◆ **Requirement**
Retype, without any change, the first line of the records and every line after it through the one containing "Which tool did".

◆ **Data under study**
______________________________

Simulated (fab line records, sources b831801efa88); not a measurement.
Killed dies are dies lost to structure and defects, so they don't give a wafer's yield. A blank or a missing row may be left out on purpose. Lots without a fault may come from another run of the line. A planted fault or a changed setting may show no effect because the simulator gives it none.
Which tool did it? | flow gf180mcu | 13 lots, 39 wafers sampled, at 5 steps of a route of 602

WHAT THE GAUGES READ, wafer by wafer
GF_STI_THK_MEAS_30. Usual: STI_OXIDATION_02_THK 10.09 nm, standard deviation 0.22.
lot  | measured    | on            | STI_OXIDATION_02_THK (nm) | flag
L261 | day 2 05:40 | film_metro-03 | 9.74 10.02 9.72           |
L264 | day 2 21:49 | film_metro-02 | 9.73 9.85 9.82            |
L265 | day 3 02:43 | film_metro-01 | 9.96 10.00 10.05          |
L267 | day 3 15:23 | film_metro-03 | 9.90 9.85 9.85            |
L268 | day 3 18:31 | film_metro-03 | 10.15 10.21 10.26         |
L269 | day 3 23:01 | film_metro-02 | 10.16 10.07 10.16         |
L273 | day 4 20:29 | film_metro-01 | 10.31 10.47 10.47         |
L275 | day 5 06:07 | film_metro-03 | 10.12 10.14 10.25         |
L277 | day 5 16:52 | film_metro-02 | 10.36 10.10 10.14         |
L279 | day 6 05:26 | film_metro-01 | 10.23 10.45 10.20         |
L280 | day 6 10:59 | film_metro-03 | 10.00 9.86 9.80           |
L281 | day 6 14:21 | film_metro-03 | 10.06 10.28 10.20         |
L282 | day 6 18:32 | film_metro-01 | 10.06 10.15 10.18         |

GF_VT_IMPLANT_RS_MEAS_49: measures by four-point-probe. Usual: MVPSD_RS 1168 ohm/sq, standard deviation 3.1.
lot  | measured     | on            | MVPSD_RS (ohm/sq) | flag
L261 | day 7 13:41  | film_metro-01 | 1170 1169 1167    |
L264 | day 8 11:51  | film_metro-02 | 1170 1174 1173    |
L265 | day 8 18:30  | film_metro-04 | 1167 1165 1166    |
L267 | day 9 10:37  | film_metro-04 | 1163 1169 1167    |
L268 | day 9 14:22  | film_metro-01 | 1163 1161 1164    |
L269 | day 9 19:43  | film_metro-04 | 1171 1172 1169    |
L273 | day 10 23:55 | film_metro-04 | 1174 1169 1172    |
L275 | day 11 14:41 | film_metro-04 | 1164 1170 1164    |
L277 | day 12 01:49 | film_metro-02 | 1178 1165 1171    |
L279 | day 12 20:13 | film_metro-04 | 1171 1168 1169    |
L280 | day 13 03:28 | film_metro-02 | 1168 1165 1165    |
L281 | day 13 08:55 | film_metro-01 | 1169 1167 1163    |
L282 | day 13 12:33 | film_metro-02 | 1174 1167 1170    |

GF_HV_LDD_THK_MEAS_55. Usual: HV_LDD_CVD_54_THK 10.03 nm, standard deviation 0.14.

______________________________

◆ **Task result**
Simulated (fab line records, sources b831801efa88); not a measurement.
Killed dies are dies lost to structure and defects, so they don't give a wafer's yield. A blank or a missing row may be left out on purpose. Lots without a fault may come from another run of the line. A planted fault or a changed setting may show no effect because the simulator gives it none.
Which tool did it? | flow gf180mcu | 13 lots, 39 wafers sampled, at 5 steps of a route of 602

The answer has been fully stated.